__Activity__:
Copy all of the entries that follow, exactly.

__Material shown__:
=== Section Start ===

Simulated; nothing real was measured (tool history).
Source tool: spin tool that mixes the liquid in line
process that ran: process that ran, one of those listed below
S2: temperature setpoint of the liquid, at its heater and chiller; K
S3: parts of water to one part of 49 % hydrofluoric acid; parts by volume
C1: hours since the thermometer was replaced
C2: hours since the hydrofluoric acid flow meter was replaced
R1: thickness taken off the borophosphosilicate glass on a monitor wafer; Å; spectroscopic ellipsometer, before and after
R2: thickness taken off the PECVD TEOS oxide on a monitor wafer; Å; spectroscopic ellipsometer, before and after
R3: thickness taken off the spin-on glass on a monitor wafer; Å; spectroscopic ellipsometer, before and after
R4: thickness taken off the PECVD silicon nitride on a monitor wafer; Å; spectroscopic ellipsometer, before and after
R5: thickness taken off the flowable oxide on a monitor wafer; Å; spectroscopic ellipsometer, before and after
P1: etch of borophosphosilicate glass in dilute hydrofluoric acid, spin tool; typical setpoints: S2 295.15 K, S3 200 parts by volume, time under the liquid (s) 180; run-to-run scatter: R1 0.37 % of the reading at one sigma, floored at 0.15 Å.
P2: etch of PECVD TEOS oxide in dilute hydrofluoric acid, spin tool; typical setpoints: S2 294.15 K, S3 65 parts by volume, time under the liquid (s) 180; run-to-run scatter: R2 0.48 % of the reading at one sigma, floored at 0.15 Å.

=== Section End ===

__Response box__:
Simulated; nothing real was measured (tool history).
Source tool: spin tool that mixes the liquid in line
process that ran: process that ran, one of those listed below
S2: temperature setpoint of the liquid, at its heater and chiller; K
S3: parts of water to one part of 49 % hydrofluoric acid; parts by volume
C1: hours since the thermometer was replaced
C2: hours since the hydrofluoric acid flow meter was replaced
R1: thickness taken off the borophosphosilicate glass on a monitor wafer; Å; spectroscopic ellipsometer, before and after
R2: thickness taken off the PECVD TEOS oxide on a monitor wafer; Å; spectroscopic ellipsometer, before and after
R3: thickness taken off the spin-on glass on a monitor wafer; Å; spectroscopic ellipsometer, before and after
R4: thickness taken off the PECVD silicon nitride on a monitor wafer; Å; spectroscopic ellipsometer, before and after
R5: thickness taken off the flowable oxide on a monitor wafer; Å; spectroscopic ellipsometer, before and after
P1: etch of borophosphosilicate glass in dilute hydrofluoric acid, spin tool; typical setpoints: S2 295.15 K, S3 200 parts by volume, time under the liquid (s) 180; run-to-run scatter: R1 0.37 % of the reading at one sigma, floored at 0.15 Å.
P2: etch of PECVD TEOS oxide in dilute hydrofluoric acid, spin tool; typical setpoints: S2 294.15 K, S3 65 parts by volume, time under the liquid (s) 180; run-to-run scatter: R2 0.48 % of the reading at one sigma, floored at 0.15 Å.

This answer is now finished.